**WORK INSTRUCTION**
Exactly the lines from the opening of the records through the line containing "Heights are reckoned" should be copied, with both included.

**INFORMATION GIVEN**
--------------------------------
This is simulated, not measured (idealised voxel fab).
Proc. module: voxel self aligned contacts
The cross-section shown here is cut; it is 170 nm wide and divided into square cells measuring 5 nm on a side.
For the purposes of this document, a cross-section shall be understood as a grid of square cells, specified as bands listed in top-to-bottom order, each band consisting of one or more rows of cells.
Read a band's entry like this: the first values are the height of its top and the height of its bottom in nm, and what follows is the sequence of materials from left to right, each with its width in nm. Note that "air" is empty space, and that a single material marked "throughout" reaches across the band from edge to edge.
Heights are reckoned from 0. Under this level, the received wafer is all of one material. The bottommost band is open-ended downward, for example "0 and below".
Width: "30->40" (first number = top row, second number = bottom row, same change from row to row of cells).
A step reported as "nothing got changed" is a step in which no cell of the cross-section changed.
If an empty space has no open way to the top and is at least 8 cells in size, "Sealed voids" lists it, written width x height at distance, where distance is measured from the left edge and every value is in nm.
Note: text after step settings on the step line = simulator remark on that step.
--------------------------------

**WRITTEN REPLY**
This is simulated, not measured (idealised voxel fab).
Proc. module: voxel self aligned contacts
The cross-section shown here is cut; it is 170 nm wide and divided into square cells measuring 5 nm on a side.
For the purposes of this document, a cross-section shall be understood as a grid of square cells, specified as bands listed in top-to-bottom order, each band consisting of one or more rows of cells.
Read a band's entry like this: the first values are the height of its top and the height of its bottom in nm, and what follows is the sequence of materials from left to right, each with its width in nm. Note that "air" is empty space, and that a single material marked "throughout" reaches across the band from edge to edge.
Heights are reckoned from 0. Under this level, the received wafer is all of one material. The bottommost band is open-ended downward, for example "0 and below".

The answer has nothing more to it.